┌────────

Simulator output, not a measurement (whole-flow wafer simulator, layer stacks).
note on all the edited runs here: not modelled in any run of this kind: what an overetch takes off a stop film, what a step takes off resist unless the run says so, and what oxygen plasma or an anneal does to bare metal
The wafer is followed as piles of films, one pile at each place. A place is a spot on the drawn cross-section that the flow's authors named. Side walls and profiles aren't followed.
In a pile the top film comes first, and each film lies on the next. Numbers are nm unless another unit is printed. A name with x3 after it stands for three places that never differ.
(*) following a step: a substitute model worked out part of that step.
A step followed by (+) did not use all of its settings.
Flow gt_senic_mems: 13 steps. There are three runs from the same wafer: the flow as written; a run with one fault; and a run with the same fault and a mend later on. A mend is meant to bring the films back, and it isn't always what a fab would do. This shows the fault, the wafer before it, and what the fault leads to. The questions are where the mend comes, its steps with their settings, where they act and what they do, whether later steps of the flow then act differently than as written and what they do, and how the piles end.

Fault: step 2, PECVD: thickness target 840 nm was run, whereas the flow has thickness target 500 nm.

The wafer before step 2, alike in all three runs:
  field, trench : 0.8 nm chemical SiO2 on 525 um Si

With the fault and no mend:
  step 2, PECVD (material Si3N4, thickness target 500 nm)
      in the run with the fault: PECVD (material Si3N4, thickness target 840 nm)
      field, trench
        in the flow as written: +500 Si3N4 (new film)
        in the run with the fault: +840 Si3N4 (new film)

└────────

Could you retype exactly the lines above, starting at the line that contains "note on all" and ending at the line that contains "The wafer is", and nothing more?

note on all the edited runs here: not modelled in any run of this kind: what an overetch takes off a stop film, what a step takes off resist unless the run says so, and what oxygen plasma or an anneal does to bare metal
The wafer is followed as piles of films, one pile at each place. A place is a spot on the drawn cross-section that the flow's authors named. Side walls and profiles aren't followed.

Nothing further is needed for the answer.